§ **Exercise**: Your answer should consist only of the lines below from the one with "L308 | day 8" through the one with "day 3 02:36", copied exactly.

§ **Source data**:
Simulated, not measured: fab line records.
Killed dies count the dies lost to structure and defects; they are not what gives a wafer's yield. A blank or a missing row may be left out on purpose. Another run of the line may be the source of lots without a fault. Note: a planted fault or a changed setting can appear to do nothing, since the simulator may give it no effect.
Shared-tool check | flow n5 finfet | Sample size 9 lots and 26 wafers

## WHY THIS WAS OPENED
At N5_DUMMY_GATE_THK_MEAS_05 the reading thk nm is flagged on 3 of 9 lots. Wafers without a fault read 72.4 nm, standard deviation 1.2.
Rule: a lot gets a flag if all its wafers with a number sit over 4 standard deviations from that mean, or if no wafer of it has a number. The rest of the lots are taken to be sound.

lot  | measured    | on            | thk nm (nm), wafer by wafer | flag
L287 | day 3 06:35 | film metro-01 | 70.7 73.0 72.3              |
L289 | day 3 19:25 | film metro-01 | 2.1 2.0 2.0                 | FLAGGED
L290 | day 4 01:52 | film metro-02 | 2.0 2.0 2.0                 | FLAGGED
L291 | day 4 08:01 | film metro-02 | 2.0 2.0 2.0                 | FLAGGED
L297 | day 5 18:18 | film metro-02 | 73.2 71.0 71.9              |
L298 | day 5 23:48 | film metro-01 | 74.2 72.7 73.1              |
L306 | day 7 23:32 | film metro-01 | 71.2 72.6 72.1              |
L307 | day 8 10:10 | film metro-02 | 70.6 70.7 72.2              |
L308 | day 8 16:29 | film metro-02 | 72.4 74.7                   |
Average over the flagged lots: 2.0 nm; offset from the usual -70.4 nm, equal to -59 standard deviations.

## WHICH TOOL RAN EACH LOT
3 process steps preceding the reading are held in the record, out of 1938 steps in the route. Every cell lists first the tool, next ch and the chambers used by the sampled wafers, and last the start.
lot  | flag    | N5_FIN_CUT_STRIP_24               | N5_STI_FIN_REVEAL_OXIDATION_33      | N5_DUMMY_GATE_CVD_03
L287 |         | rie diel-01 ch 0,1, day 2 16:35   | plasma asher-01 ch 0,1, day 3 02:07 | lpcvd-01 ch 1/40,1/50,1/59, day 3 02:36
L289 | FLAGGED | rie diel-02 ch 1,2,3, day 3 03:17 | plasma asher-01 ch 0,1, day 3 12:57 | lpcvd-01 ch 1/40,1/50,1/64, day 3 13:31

§ **Task result**:
L308 | day 8 16:29 | film metro-02 | 72.4 74.7                   |
Average over the flagged lots: 2.0 nm; offset from the usual -70.4 nm, equal to -59 standard deviations.

## WHICH TOOL RAN EACH LOT
3 process steps preceding the reading are held in the record, out of 1938 steps in the route. Every cell lists first the tool, next ch and the chambers used by the sampled wafers, and last the start.
lot  | flag    | N5_FIN_CUT_STRIP_24               | N5_STI_FIN_REVEAL_OXIDATION_33      | N5_DUMMY_GATE_CVD_03
L287 |         | rie diel-01 ch 0,1, day 2 16:35   | plasma asher-01 ch 0,1, day 3 02:07 | lpcvd-01 ch 1/40,1/50,1/59, day 3 02:36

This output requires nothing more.